Work task | In the material below, the lines from the one containing "1,RECEIVE [material Si]" through the one containing "18,DIRECTIONAL_DEP [material TiN] [thk nm 5]" are to be given again exactly, ends included, and no others.

Provided records |
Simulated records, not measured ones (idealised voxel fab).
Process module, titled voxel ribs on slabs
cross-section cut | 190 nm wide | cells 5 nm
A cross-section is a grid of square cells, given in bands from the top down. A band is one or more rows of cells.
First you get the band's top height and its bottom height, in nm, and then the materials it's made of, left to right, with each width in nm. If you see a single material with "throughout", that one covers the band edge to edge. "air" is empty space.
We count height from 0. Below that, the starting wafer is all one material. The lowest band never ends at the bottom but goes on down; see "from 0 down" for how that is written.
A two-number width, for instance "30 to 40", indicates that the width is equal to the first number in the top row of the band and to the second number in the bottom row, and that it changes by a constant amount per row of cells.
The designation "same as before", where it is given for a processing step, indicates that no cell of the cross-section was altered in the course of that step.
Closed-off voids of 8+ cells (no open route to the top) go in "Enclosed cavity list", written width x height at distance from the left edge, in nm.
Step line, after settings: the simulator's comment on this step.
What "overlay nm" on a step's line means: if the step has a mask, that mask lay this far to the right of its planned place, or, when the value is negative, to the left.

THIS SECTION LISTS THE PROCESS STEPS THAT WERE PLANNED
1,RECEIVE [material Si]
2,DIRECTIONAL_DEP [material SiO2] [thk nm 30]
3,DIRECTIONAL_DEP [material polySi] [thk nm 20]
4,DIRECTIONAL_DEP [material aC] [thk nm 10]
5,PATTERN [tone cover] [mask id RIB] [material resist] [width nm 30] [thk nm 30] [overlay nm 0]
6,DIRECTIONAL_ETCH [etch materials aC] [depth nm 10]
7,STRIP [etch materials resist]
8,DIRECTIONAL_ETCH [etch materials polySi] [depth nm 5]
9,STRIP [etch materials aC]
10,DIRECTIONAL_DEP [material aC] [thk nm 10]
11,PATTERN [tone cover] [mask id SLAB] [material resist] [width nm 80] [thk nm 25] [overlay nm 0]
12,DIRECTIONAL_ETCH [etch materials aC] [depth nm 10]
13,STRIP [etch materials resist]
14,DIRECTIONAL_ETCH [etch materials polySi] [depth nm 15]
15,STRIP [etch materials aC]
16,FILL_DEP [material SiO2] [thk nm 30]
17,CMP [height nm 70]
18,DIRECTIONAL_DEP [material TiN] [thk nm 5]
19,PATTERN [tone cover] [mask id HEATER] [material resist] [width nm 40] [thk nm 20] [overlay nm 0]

Exercise output |
1,RECEIVE [material Si]
2,DIRECTIONAL_DEP [material SiO2] [thk nm 30]
3,DIRECTIONAL_DEP [material polySi] [thk nm 20]
4,DIRECTIONAL_DEP [material aC] [thk nm 10]
5,PATTERN [tone cover] [mask id RIB] [material resist] [width nm 30] [thk nm 30] [overlay nm 0]
6,DIRECTIONAL_ETCH [etch materials aC] [depth nm 10]
7,STRIP [etch materials resist]
8,DIRECTIONAL_ETCH [etch materials polySi] [depth nm 5]
9,STRIP [etch materials aC]
10,DIRECTIONAL_DEP [material aC] [thk nm 10]
11,PATTERN [tone cover] [mask id SLAB] [material resist] [width nm 80] [thk nm 25] [overlay nm 0]
12,DIRECTIONAL_ETCH [etch materials aC] [depth nm 10]
13,STRIP [etch materials resist]
14,DIRECTIONAL_ETCH [etch materials polySi] [depth nm 15]
15,STRIP [etch materials aC]
16,FILL_DEP [material SiO2] [thk nm 30]
17,CMP [height nm 70]
18,DIRECTIONAL_DEP [material TiN] [thk nm 5]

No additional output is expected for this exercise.